### Activity
Take the entries below and print, exactly, the stretch from the line containing "Per lot that" through the line containing "Columns: A = exhaust_pa", both included.

### Exercise data
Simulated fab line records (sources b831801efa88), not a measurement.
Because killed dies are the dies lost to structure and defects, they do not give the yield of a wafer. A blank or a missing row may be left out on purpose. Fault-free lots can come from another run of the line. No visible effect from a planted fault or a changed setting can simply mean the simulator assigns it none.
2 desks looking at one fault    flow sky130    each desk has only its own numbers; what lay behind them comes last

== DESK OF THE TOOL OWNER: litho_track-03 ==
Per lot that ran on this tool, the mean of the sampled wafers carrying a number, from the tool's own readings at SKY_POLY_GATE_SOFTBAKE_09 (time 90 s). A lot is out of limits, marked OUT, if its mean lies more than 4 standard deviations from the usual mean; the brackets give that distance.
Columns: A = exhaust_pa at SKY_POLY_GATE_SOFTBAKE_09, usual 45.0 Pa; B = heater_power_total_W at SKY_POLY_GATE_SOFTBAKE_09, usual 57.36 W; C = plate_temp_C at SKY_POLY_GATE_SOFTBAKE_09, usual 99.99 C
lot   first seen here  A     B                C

### Reply
Per lot that ran on this tool, the mean of the sampled wafers carrying a number, from the tool's own readings at SKY_POLY_GATE_SOFTBAKE_09 (time 90 s). A lot is out of limits, marked OUT, if its mean lies more than 4 standard deviations from the usual mean; the brackets give that distance.
Columns: A = exhaust_pa at SKY_POLY_GATE_SOFTBAKE_09, usual 45.0 Pa; B = heater_power_total_W at SKY_POLY_GATE_SOFTBAKE_09, usual 57.36 W; C = plate_temp_C at SKY_POLY_GATE_SOFTBAKE_09, usual 99.99 C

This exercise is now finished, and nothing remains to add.